> **WORK ORDER**
From the listing below, output only the lines starting at the line that has "Run 7, day 7.204: usual" and ending at the line that has "Run 13, day", exactly as they appear, ends included.

> **PROVIDED DATA**
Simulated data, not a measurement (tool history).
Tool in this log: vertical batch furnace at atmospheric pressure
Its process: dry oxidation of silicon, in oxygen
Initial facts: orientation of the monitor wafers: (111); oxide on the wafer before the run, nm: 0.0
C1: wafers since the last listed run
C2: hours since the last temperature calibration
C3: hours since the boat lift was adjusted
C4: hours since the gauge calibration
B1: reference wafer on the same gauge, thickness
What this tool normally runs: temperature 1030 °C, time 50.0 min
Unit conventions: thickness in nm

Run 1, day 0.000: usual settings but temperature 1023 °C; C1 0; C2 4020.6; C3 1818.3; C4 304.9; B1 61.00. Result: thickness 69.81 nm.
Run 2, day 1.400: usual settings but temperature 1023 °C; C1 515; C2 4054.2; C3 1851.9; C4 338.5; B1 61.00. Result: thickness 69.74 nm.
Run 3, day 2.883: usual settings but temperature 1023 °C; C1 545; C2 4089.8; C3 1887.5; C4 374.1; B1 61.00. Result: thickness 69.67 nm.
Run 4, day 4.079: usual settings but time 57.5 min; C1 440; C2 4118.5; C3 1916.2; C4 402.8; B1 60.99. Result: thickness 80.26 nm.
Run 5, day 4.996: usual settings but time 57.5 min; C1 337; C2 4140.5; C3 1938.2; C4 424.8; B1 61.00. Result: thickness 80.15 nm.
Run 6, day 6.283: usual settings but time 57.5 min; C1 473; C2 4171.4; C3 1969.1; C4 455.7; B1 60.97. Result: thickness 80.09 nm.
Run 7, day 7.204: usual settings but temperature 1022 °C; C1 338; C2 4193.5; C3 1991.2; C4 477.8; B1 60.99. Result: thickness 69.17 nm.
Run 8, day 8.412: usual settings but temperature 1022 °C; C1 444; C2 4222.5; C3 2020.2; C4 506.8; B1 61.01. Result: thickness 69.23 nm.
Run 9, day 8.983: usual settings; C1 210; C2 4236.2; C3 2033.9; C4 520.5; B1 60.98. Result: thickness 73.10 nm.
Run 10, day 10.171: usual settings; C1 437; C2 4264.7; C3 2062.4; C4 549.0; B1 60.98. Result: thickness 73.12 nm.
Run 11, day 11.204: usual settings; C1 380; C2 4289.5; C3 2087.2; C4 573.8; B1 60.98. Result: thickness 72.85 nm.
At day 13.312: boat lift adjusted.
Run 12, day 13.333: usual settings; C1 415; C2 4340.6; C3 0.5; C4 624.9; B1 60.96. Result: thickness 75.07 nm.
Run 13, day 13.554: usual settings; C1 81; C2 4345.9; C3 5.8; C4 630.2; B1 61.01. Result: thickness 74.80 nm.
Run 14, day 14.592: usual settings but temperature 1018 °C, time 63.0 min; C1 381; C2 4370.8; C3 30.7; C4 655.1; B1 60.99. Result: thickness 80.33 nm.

> **EXERCISE OUTPUT**
Run 7, day 7.204: usual settings but temperature 1022 °C; C1 338; C2 4193.5; C3 1991.2; C4 477.8; B1 60.99. Result: thickness 69.17 nm.
Run 8, day 8.412: usual settings but temperature 1022 °C; C1 444; C2 4222.5; C3 2020.2; C4 506.8; B1 61.01. Result: thickness 69.23 nm.
Run 9, day 8.983: usual settings; C1 210; C2 4236.2; C3 2033.9; C4 520.5; B1 60.98. Result: thickness 73.10 nm.
Run 10, day 10.171: usual settings; C1 437; C2 4264.7; C3 2062.4; C4 549.0; B1 60.98. Result: thickness 73.12 nm.
Run 11, day 11.204: usual settings; C1 380; C2 4289.5; C3 2087.2; C4 573.8; B1 60.98. Result: thickness 72.85 nm.
At day 13.312: boat lift adjusted.
Run 12, day 13.333: usual settings; C1 415; C2 4340.6; C3 0.5; C4 624.9; B1 60.96. Result: thickness 75.07 nm.
Run 13, day 13.554: usual settings; C1 81; C2 4345.9; C3 5.8; C4 630.2; B1 61.01. Result: thickness 74.80 nm.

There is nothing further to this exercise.